◆ Data records:
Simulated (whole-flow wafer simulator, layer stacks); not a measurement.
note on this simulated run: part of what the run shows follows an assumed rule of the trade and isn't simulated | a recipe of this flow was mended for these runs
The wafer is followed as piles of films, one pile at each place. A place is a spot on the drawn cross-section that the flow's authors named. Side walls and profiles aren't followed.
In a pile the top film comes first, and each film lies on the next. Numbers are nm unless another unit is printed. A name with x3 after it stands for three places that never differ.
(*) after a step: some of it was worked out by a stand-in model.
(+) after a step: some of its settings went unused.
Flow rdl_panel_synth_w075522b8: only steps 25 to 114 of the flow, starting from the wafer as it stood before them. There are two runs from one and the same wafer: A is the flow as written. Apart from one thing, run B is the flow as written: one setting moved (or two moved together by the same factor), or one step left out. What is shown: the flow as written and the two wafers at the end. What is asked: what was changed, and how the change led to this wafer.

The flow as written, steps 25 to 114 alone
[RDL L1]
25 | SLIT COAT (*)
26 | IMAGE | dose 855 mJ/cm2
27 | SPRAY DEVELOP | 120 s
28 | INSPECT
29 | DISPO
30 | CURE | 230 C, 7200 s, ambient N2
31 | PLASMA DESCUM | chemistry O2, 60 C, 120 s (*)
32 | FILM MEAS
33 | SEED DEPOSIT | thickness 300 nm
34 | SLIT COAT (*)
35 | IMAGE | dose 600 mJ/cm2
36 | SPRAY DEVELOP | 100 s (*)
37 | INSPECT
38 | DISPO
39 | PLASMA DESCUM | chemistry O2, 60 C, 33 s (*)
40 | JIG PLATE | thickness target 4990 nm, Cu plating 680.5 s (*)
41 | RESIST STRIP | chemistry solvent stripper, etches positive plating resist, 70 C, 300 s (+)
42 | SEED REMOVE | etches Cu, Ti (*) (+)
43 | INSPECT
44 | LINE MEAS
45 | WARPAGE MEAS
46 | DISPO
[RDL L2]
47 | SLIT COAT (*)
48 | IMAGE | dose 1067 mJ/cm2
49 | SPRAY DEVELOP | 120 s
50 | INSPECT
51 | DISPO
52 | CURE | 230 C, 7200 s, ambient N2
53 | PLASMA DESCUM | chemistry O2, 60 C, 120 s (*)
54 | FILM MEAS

◆ Work request: Within the material above, copy exactly the lines from the line that holds "(+) after a" up to and including the line that holds "53 | PLASMA".

◆ Written reply:
(+) after a step: some of its settings went unused.
Flow rdl_panel_synth_w075522b8: only steps 25 to 114 of the flow, starting from the wafer as it stood before them. There are two runs from one and the same wafer: A is the flow as written. Apart from one thing, run B is the flow as written: one setting moved (or two moved together by the same factor), or one step left out. What is shown: the flow as written and the two wafers at the end. What is asked: what was changed, and how the change led to this wafer.

The flow as written, steps 25 to 114 alone
[RDL L1]
25 | SLIT COAT (*)
26 | IMAGE | dose 855 mJ/cm2
27 | SPRAY DEVELOP | 120 s
28 | INSPECT
29 | DISPO
30 | CURE | 230 C, 7200 s, ambient N2
31 | PLASMA DESCUM | chemistry O2, 60 C, 120 s (*)
32 | FILM MEAS
33 | SEED DEPOSIT | thickness 300 nm
34 | SLIT COAT (*)
35 | IMAGE | dose 600 mJ/cm2
36 | SPRAY DEVELOP | 100 s (*)
37 | INSPECT
38 | DISPO
39 | PLASMA DESCUM | chemistry O2, 60 C, 33 s (*)
40 | JIG PLATE | thickness target 4990 nm, Cu plating 680.5 s (*)
41 | RESIST STRIP | chemistry solvent stripper, etches positive plating resist, 70 C, 300 s (+)
42 | SEED REMOVE | etches Cu, Ti (*) (+)
43 | INSPECT
44 | LINE MEAS
45 | WARPAGE MEAS
46 | DISPO
[RDL L2]
47 | SLIT COAT (*)
48 | IMAGE | dose 1067 mJ/cm2
49 | SPRAY DEVELOP | 120 s
50 | INSPECT
51 | DISPO
52 | CURE | 230 C, 7200 s, ambient N2
53 | PLASMA DESCUM | chemistry O2, 60 C, 120 s (*)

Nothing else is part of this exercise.